== Segment start ==

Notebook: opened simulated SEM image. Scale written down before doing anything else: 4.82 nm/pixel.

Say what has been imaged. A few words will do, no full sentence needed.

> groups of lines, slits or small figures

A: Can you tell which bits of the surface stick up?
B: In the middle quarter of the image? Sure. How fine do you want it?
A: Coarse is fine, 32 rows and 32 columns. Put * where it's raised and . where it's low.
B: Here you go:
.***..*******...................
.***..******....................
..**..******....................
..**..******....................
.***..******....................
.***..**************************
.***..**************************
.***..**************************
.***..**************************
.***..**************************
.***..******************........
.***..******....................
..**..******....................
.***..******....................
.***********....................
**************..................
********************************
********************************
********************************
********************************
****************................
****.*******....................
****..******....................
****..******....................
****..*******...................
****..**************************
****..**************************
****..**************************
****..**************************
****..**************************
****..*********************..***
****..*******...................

== Segment end ==

== Assignment ==
Only the lines from the start of the data to the line holding "B: In the middle" are wanted; return them exactly, both ends included.

== Task result ==
Notebook: opened simulated SEM image. Scale written down before doing anything else: 4.82 nm/pixel.

Say what has been imaged. A few words will do, no full sentence needed.

> groups of lines, slits or small figures

A: Can you tell which bits of the surface stick up?
B: In the middle quarter of the image? Sure. How fine do you want it?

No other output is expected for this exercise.